Would you please output, word for word, the span of the listing below that opens on the line containing "Killed dies count" and closes on the line containing "Columns: A = VIA1_HDPCVD_THK"? Include both ends and nothing more.

Source data: Begin

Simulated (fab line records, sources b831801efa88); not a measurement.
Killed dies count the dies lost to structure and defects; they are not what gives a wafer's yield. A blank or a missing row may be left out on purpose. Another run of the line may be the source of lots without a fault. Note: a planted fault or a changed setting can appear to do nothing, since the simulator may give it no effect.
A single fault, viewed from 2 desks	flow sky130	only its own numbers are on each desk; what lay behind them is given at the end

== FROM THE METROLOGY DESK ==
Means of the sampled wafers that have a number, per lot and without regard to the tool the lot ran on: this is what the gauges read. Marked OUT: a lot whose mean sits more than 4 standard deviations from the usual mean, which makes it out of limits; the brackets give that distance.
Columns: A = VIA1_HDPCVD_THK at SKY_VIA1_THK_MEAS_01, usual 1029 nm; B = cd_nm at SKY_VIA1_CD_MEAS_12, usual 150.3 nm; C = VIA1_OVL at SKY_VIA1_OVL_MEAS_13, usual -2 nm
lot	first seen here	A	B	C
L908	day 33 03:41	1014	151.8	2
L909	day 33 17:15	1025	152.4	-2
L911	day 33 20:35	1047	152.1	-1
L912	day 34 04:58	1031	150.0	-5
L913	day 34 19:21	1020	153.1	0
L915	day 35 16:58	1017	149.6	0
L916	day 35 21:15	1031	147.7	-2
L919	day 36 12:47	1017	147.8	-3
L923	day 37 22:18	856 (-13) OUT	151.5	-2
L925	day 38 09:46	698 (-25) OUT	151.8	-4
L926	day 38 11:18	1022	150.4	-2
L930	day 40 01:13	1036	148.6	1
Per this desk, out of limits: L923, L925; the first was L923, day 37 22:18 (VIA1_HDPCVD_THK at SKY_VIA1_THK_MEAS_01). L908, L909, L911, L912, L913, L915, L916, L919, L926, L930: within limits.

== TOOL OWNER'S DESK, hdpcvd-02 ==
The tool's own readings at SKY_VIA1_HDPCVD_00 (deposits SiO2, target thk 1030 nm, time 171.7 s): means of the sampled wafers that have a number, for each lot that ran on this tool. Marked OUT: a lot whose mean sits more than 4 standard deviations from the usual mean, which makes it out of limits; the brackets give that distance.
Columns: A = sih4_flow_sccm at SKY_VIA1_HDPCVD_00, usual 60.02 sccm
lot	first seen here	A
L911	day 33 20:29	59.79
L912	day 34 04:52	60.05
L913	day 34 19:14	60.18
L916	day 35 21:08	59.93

Source data: End

#### [Task response]
Killed dies count the dies lost to structure and defects; they are not what gives a wafer's yield. A blank or a missing row may be left out on purpose. Another run of the line may be the source of lots without a fault. Note: a planted fault or a changed setting can appear to do nothing, since the simulator may give it no effect.
A single fault, viewed from 2 desks	flow sky130	only its own numbers are on each desk; what lay behind them is given at the end

== FROM THE METROLOGY DESK ==
Means of the sampled wafers that have a number, per lot and without regard to the tool the lot ran on: this is what the gauges read. Marked OUT: a lot whose mean sits more than 4 standard deviations from the usual mean, which makes it out of limits; the brackets give that distance.
Columns: A = VIA1_HDPCVD_THK at SKY_VIA1_THK_MEAS_01, usual 1029 nm; B = cd_nm at SKY_VIA1_CD_MEAS_12, usual 150.3 nm; C = VIA1_OVL at SKY_VIA1_OVL_MEAS_13, usual -2 nm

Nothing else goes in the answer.